**DATA FOR ANALYSIS:**
*-*-*

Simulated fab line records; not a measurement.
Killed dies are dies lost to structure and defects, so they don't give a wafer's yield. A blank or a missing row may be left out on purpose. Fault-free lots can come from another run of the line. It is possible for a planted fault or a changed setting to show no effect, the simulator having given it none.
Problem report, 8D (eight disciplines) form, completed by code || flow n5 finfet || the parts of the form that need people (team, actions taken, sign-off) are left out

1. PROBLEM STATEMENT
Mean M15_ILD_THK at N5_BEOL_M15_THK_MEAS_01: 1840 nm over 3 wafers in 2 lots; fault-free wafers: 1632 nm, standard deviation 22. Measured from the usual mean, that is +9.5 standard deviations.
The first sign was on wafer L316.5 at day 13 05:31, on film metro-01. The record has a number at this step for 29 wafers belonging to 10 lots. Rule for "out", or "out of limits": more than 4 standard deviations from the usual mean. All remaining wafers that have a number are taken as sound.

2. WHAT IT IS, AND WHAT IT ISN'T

*-*-*

**REQUIREMENT:** Every record shown above should appear again in your answer, unchanged.

**RESPONSE:**
Simulated fab line records; not a measurement.
Killed dies are dies lost to structure and defects, so they don't give a wafer's yield. A blank or a missing row may be left out on purpose. Fault-free lots can come from another run of the line. It is possible for a planted fault or a changed setting to show no effect, the simulator having given it none.
Problem report, 8D (eight disciplines) form, completed by code || flow n5 finfet || the parts of the form that need people (team, actions taken, sign-off) are left out

1. PROBLEM STATEMENT
Mean M15_ILD_THK at N5_BEOL_M15_THK_MEAS_01: 1840 nm over 3 wafers in 2 lots; fault-free wafers: 1632 nm, standard deviation 22. Measured from the usual mean, that is +9.5 standard deviations.
The first sign was on wafer L316.5 at day 13 05:31, on film metro-01. The record has a number at this step for 29 wafers belonging to 10 lots. Rule for "out", or "out of limits": more than 4 standard deviations from the usual mean. All remaining wafers that have a number are taken as sound.

2. WHAT IT IS, AND WHAT IT ISN'T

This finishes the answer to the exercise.